■ **Work request**:
Lines from the beginning of the data below through the one containing "um / Ti 100 / Cu 300" are to be printed exactly as they appear.

########
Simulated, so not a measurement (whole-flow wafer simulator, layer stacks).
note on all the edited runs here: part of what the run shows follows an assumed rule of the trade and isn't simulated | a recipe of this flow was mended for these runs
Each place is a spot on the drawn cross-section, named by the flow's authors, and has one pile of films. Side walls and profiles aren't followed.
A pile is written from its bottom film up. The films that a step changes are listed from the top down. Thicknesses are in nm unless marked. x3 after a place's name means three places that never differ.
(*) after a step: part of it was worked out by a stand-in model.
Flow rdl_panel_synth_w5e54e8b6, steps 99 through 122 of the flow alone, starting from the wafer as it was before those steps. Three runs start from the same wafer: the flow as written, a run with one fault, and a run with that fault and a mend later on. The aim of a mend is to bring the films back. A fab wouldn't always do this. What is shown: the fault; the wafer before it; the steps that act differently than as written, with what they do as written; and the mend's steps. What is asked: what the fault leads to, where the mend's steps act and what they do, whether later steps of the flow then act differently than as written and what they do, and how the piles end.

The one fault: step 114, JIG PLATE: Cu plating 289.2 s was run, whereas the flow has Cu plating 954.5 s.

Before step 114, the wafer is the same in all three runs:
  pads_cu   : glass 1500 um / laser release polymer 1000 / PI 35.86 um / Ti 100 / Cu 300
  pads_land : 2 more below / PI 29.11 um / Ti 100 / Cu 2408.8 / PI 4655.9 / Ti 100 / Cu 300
########

■ **Written answer**:
Simulated, so not a measurement (whole-flow wafer simulator, layer stacks).
note on all the edited runs here: part of what the run shows follows an assumed rule of the trade and isn't simulated | a recipe of this flow was mended for these runs
Each place is a spot on the drawn cross-section, named by the flow's authors, and has one pile of films. Side walls and profiles aren't followed.
A pile is written from its bottom film up. The films that a step changes are listed from the top down. Thicknesses are in nm unless marked. x3 after a place's name means three places that never differ.
(*) after a step: part of it was worked out by a stand-in model.
Flow rdl_panel_synth_w5e54e8b6, steps 99 through 122 of the flow alone, starting from the wafer as it was before those steps. Three runs start from the same wafer: the flow as written, a run with one fault, and a run with that fault and a mend later on. The aim of a mend is to bring the films back. A fab wouldn't always do this. What is shown: the fault; the wafer before it; the steps that act differently than as written, with what they do as written; and the mend's steps. What is asked: what the fault leads to, where the mend's steps act and what they do, whether later steps of the flow then act differently than as written and what they do, and how the piles end.

The one fault: step 114, JIG PLATE: Cu plating 289.2 s was run, whereas the flow has Cu plating 954.5 s.

Before step 114, the wafer is the same in all three runs:
  pads_cu   : glass 1500 um / laser release polymer 1000 / PI 35.86 um / Ti 100 / Cu 300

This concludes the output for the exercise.